### [Work order]
Return exactly the span of lines in the following data that opens with the line containing "A wafer's yield" and closes with the line containing "startH: hours from". Include nothing else.

• • • • • • •

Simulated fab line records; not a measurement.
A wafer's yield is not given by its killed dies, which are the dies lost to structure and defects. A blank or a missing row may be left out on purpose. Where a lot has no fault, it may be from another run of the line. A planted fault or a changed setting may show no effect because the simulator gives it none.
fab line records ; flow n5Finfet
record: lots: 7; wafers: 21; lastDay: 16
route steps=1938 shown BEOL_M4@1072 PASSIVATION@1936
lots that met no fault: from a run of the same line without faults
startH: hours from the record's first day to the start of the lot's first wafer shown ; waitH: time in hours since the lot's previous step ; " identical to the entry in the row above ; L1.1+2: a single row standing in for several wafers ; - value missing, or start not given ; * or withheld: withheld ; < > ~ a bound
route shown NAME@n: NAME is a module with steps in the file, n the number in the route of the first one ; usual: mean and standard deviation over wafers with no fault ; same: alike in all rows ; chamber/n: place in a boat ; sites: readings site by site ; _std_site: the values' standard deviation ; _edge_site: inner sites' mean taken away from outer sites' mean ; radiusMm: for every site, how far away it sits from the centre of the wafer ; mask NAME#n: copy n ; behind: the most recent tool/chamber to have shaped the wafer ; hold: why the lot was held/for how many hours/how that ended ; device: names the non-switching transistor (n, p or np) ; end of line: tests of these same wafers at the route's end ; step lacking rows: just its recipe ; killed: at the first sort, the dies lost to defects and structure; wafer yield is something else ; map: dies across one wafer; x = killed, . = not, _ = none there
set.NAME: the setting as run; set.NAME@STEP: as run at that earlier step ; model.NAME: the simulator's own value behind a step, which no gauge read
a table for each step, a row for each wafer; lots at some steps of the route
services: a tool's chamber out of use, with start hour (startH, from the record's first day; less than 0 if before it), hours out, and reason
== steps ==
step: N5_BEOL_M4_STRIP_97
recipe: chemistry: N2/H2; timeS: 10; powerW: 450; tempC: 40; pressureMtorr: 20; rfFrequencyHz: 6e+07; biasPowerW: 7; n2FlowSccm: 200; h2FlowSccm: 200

• • • • • • •

### [Exercise answer]
A wafer's yield is not given by its killed dies, which are the dies lost to structure and defects. A blank or a missing row may be left out on purpose. Where a lot has no fault, it may be from another run of the line. A planted fault or a changed setting may show no effect because the simulator gives it none.
fab line records ; flow n5Finfet
record: lots: 7; wafers: 21; lastDay: 16
route steps=1938 shown BEOL_M4@1072 PASSIVATION@1936
lots that met no fault: from a run of the same line without faults
startH: hours from the record's first day to the start of the lot's first wafer shown ; waitH: time in hours since the lot's previous step ; " identical to the entry in the row above ; L1.1+2: a single row standing in for several wafers ; - value missing, or start not given ; * or withheld: withheld ; < > ~ a bound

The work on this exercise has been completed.